▶ Dataset entries:
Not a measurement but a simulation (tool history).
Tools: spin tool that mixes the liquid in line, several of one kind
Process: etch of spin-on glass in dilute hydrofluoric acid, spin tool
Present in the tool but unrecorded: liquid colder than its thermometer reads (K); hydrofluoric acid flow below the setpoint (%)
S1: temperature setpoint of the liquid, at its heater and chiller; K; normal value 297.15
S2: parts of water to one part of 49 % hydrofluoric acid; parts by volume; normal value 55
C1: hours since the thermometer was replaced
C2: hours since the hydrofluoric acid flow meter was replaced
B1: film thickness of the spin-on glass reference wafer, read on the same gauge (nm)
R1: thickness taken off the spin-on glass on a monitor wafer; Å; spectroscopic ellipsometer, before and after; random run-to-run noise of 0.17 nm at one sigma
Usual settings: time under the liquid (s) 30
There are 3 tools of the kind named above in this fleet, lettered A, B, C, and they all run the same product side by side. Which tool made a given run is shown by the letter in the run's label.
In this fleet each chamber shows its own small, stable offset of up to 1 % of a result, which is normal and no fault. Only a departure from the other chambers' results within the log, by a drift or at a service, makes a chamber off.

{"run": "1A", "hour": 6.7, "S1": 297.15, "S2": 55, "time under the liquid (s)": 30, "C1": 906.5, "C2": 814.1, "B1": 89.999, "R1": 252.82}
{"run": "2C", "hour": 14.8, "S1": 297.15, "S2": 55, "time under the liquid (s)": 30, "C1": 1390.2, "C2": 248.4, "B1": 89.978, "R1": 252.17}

▶ Task item: Every entry is to be repeated precisely as it stands.

▶ Reply:
Not a measurement but a simulation (tool history).
Tools: spin tool that mixes the liquid in line, several of one kind
Process: etch of spin-on glass in dilute hydrofluoric acid, spin tool
Present in the tool but unrecorded: liquid colder than its thermometer reads (K); hydrofluoric acid flow below the setpoint (%)
S1: temperature setpoint of the liquid, at its heater and chiller; K; normal value 297.15
S2: parts of water to one part of 49 % hydrofluoric acid; parts by volume; normal value 55
C1: hours since the thermometer was replaced
C2: hours since the hydrofluoric acid flow meter was replaced
B1: film thickness of the spin-on glass reference wafer, read on the same gauge (nm)
R1: thickness taken off the spin-on glass on a monitor wafer; Å; spectroscopic ellipsometer, before and after; random run-to-run noise of 0.17 nm at one sigma
Usual settings: time under the liquid (s) 30
There are 3 tools of the kind named above in this fleet, lettered A, B, C, and they all run the same product side by side. Which tool made a given run is shown by the letter in the run's label.
In this fleet each chamber shows its own small, stable offset of up to 1 % of a result, which is normal and no fault. Only a departure from the other chambers' results within the log, by a drift or at a service, makes a chamber off.

{"run": "1A", "hour": 6.7, "S1": 297.15, "S2": 55, "time under the liquid (s)": 30, "C1": 906.5, "C2": 814.1, "B1": 89.999, "R1": 252.82}
{"run": "2C", "hour": 14.8, "S1": 297.15, "S2": 55, "time under the liquid (s)": 30, "C1": 1390.2, "C2": 248.4, "B1": 89.978, "R1": 252.17}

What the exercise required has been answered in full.